[Study material]
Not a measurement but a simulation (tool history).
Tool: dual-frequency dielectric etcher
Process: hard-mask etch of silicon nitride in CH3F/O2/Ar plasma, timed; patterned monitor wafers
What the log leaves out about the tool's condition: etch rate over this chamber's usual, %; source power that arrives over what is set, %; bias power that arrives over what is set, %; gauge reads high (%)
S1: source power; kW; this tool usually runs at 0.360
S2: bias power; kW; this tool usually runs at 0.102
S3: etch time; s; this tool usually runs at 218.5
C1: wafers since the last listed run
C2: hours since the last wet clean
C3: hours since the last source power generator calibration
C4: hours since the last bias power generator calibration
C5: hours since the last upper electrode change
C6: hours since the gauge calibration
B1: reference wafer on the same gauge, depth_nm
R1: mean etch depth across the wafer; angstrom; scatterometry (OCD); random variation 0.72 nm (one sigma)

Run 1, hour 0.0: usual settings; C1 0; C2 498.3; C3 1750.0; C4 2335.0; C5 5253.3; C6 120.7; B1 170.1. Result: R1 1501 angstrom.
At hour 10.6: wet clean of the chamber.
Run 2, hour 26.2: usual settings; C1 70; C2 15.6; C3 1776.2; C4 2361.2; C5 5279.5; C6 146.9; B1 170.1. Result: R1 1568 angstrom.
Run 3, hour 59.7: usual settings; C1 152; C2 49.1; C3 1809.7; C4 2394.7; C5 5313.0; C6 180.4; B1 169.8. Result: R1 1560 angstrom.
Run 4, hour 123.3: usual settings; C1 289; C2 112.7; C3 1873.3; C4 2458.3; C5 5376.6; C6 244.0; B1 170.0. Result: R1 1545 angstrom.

[Brief]
Could you restate, word for word, the lines above from the one with "C6: hours since the gauge calibration" to the one with "Run 2, hour", both included?

[Task solution]
C6: hours since the gauge calibration
B1: reference wafer on the same gauge, depth_nm
R1: mean etch depth across the wafer; angstrom; scatterometry (OCD); random variation 0.72 nm (one sigma)

Run 1, hour 0.0: usual settings; C1 0; C2 498.3; C3 1750.0; C4 2335.0; C5 5253.3; C6 120.7; B1 170.1. Result: R1 1501 angstrom.
At hour 10.6: wet clean of the chamber.
Run 2, hour 26.2: usual settings; C1 70; C2 15.6; C3 1776.2; C4 2361.2; C5 5279.5; C6 146.9; B1 170.1. Result: R1 1568 angstrom.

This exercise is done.